TASK ITEM:
First find the line with "C4: hours since the gauge calibration" in the entries below, then set down exactly every line through the line with "run 1 day=0", that line included.

--- INFORMATION PROVIDED Enclosed Below ---

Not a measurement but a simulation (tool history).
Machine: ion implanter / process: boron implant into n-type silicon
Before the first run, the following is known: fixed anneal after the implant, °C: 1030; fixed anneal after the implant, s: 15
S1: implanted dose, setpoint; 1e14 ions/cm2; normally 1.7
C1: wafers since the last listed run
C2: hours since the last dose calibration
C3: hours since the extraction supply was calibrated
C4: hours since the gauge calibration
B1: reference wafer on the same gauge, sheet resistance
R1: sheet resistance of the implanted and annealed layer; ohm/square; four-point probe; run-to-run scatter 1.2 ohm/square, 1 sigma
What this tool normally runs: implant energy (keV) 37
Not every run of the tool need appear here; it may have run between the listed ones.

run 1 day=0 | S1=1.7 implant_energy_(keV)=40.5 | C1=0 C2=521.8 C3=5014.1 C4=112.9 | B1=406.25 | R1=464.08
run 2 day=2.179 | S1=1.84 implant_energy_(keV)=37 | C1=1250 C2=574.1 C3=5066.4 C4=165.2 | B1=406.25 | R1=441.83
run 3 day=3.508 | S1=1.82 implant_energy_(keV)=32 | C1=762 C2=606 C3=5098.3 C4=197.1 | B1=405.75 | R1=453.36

--- End of Enclosed INFORMATION PROVIDED ---

EXERCISE ANSWER:
C4: hours since the gauge calibration
B1: reference wafer on the same gauge, sheet resistance
R1: sheet resistance of the implanted and annealed layer; ohm/square; four-point probe; run-to-run scatter 1.2 ohm/square, 1 sigma
What this tool normally runs: implant energy (keV) 37
Not every run of the tool need appear here; it may have run between the listed ones.

run 1 day=0 | S1=1.7 implant_energy_(keV)=40.5 | C1=0 C2=521.8 C3=5014.1 C4=112.9 | B1=406.25 | R1=464.08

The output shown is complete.